● **Work request**
Transcribe each entry so that it matches the original exactly.

· · · · · · ·

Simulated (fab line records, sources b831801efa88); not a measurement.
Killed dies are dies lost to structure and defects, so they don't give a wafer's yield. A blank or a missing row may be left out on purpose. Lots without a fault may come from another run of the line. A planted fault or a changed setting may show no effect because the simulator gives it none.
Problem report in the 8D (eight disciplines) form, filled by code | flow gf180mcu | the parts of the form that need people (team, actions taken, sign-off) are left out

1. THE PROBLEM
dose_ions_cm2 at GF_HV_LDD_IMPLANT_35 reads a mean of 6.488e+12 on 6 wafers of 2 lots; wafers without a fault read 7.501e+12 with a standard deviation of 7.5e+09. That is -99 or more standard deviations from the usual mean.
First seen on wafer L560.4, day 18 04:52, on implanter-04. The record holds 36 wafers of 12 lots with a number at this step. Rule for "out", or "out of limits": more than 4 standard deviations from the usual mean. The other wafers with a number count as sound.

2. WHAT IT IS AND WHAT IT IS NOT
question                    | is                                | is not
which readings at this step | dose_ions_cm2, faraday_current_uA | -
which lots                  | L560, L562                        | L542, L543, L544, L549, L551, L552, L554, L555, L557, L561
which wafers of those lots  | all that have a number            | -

· · · · · · ·

● **Written solution**
Simulated (fab line records, sources b831801efa88); not a measurement.
Killed dies are dies lost to structure and defects, so they don't give a wafer's yield. A blank or a missing row may be left out on purpose. Lots without a fault may come from another run of the line. A planted fault or a changed setting may show no effect because the simulator gives it none.
Problem report in the 8D (eight disciplines) form, filled by code | flow gf180mcu | the parts of the form that need people (team, actions taken, sign-off) are left out

1. THE PROBLEM
dose_ions_cm2 at GF_HV_LDD_IMPLANT_35 reads a mean of 6.488e+12 on 6 wafers of 2 lots; wafers without a fault read 7.501e+12 with a standard deviation of 7.5e+09. That is -99 or more standard deviations from the usual mean.
First seen on wafer L560.4, day 18 04:52, on implanter-04. The record holds 36 wafers of 12 lots with a number at this step. Rule for "out", or "out of limits": more than 4 standard deviations from the usual mean. The other wafers with a number count as sound.

2. WHAT IT IS AND WHAT IT IS NOT
question                    | is                                | is not
which readings at this step | dose_ions_cm2, faraday_current_uA | -
which lots                  | L560, L562                        | L542, L543, L544, L549, L551, L552, L554, L555, L557, L561
which wafers of those lots  | all that have a number            | -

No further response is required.